(Exercise) Give the records again in full, exactly as they appear.

.....

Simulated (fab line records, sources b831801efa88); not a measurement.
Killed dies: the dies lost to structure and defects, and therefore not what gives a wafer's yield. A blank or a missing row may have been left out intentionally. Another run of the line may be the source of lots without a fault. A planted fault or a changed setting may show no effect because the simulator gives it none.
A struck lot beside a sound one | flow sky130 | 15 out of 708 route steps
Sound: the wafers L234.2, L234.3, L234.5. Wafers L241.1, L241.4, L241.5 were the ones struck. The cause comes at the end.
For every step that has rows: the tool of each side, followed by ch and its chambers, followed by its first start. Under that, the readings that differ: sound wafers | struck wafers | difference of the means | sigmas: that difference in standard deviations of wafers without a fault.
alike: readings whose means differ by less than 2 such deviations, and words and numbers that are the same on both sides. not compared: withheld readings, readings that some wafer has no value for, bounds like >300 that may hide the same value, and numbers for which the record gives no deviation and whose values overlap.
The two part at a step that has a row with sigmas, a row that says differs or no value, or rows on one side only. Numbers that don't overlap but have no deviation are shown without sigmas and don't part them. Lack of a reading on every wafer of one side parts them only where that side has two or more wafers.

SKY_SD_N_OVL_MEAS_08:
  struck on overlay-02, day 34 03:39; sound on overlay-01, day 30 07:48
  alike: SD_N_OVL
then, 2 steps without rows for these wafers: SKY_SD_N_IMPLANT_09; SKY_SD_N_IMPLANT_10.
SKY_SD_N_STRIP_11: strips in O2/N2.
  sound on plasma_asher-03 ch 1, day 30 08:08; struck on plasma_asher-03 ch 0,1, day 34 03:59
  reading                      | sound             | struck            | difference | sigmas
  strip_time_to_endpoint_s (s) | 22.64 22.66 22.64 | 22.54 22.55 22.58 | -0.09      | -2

.....

(Answer space)
Simulated (fab line records, sources b831801efa88); not a measurement.
Killed dies: the dies lost to structure and defects, and therefore not what gives a wafer's yield. A blank or a missing row may have been left out intentionally. Another run of the line may be the source of lots without a fault. A planted fault or a changed setting may show no effect because the simulator gives it none.
A struck lot beside a sound one | flow sky130 | 15 out of 708 route steps
Sound: the wafers L234.2, L234.3, L234.5. Wafers L241.1, L241.4, L241.5 were the ones struck. The cause comes at the end.
For every step that has rows: the tool of each side, followed by ch and its chambers, followed by its first start. Under that, the readings that differ: sound wafers | struck wafers | difference of the means | sigmas: that difference in standard deviations of wafers without a fault.
alike: readings whose means differ by less than 2 such deviations, and words and numbers that are the same on both sides. not compared: withheld readings, readings that some wafer has no value for, bounds like >300 that may hide the same value, and numbers for which the record gives no deviation and whose values overlap.
The two part at a step that has a row with sigmas, a row that says differs or no value, or rows on one side only. Numbers that don't overlap but have no deviation are shown without sigmas and don't part them. Lack of a reading on every wafer of one side parts them only where that side has two or more wafers.

SKY_SD_N_OVL_MEAS_08:
  struck on overlay-02, day 34 03:39; sound on overlay-01, day 30 07:48
  alike: SD_N_OVL
then, 2 steps without rows for these wafers: SKY_SD_N_IMPLANT_09; SKY_SD_N_IMPLANT_10.
SKY_SD_N_STRIP_11: strips in O2/N2.
  sound on plasma_asher-03 ch 1, day 30 08:08; struck on plasma_asher-03 ch 0,1, day 34 03:59
  reading                      | sound             | struck            | difference | sigmas
  strip_time_to_endpoint_s (s) | 22.64 22.66 22.64 | 22.54 22.55 22.58 | -0.09      | -2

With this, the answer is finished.